## ASSIGNMENT
What you return must be every line from the beginning of the data through the line holding "Its process: presses", unchanged.

:: MATERIAL PROVIDED ::
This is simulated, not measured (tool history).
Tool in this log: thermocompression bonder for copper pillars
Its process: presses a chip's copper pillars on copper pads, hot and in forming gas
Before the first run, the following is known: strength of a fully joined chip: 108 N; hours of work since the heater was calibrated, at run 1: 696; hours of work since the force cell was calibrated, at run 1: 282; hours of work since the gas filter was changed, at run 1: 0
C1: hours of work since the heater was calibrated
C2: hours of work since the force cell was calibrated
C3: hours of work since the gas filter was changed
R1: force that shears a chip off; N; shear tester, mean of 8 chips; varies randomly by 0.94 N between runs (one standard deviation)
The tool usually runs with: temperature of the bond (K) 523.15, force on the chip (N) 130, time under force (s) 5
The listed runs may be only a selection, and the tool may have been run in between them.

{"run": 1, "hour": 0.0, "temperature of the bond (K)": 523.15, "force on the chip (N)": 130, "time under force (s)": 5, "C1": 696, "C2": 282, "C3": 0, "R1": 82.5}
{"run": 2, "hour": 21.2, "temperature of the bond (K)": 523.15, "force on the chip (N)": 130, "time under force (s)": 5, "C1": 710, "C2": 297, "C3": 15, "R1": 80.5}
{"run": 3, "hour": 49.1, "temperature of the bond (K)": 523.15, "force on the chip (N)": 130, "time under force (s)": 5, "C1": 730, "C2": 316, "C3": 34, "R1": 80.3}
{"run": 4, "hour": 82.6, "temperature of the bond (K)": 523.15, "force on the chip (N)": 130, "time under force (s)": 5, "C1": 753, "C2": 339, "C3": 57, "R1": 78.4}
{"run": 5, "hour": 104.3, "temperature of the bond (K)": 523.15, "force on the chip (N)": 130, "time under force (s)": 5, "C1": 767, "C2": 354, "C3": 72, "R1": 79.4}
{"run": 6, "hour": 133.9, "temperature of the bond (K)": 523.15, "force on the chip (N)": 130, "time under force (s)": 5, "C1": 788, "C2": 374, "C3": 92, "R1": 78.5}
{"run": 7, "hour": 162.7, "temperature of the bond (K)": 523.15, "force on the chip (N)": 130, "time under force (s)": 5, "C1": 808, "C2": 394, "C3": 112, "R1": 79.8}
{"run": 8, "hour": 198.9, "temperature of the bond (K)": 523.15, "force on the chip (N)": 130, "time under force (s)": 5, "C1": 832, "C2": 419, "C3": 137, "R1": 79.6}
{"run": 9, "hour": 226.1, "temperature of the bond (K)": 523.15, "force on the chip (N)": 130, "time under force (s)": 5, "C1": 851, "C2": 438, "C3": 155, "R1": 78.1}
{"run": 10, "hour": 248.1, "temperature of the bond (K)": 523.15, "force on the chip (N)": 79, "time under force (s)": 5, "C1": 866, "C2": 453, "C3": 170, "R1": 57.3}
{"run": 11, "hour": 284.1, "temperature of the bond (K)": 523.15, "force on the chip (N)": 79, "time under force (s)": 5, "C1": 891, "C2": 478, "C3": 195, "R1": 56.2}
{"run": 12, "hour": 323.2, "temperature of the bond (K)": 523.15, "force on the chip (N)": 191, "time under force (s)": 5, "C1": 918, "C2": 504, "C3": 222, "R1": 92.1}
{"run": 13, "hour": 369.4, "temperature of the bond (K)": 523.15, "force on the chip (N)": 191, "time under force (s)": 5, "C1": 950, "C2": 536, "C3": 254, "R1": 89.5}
:::

## ANSWER SECTION
This is simulated, not measured (tool history).
Tool in this log: thermocompression bonder for copper pillars
Its process: presses a chip's copper pillars on copper pads, hot and in forming gas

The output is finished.